[[ Provided material open ]]

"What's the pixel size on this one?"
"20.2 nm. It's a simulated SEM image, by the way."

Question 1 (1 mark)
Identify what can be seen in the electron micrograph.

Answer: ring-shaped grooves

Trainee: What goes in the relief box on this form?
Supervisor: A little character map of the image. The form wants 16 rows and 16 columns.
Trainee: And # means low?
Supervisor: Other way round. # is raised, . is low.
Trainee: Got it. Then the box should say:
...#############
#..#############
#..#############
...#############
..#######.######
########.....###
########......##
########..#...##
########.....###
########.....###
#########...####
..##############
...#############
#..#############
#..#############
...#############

[[ Provided material closed ]]

- _Assigned task_:
Each line from the top of the records down to the one with "Trainee: Got it." must be retyped exactly; include both ends and nothing else.

- _Answer section_:
"What's the pixel size on this one?"
"20.2 nm. It's a simulated SEM image, by the way."

Question 1 (1 mark)
Identify what can be seen in the electron micrograph.

Answer: ring-shaped grooves

Trainee: What goes in the relief box on this form?
Supervisor: A little character map of the image. The form wants 16 rows and 16 columns.
Trainee: And # means low?
Supervisor: Other way round. # is raised, . is low.
Trainee: Got it. Then the box should say:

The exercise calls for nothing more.